■ EXERCISE: The required output is every line from the beginning of the entries below through the line that includes "HHHHHHHHHHHHHHHHHHHHHHHHHLHHHHHH", copied exactly.

■ DATA LISTING:
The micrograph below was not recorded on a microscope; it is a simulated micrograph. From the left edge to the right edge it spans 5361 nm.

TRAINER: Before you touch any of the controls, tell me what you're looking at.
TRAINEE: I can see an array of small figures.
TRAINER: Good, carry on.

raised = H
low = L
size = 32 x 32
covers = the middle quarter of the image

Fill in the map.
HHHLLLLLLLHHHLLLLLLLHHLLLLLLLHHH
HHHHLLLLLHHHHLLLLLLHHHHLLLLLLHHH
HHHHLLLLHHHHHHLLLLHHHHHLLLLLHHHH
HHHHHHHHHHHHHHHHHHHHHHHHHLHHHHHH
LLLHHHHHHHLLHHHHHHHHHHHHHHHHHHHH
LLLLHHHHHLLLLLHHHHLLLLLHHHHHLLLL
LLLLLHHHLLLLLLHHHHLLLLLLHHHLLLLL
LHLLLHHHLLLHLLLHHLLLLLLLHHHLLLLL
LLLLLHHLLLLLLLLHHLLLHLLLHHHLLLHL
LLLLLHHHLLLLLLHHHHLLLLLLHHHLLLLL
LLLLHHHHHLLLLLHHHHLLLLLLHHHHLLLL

■ WRITTEN REPLY:
The micrograph below was not recorded on a microscope; it is a simulated micrograph. From the left edge to the right edge it spans 5361 nm.

TRAINER: Before you touch any of the controls, tell me what you're looking at.
TRAINEE: I can see an array of small figures.
TRAINER: Good, carry on.

raised = H
low = L
size = 32 x 32
covers = the middle quarter of the image

Fill in the map.
HHHLLLLLLLHHHLLLLLLLHHLLLLLLLHHH
HHHHLLLLLHHHHLLLLLLHHHHLLLLLLHHH
HHHHLLLLHHHHHHLLLLHHHHHLLLLLHHHH
HHHHHHHHHHHHHHHHHHHHHHHHHLHHHHHH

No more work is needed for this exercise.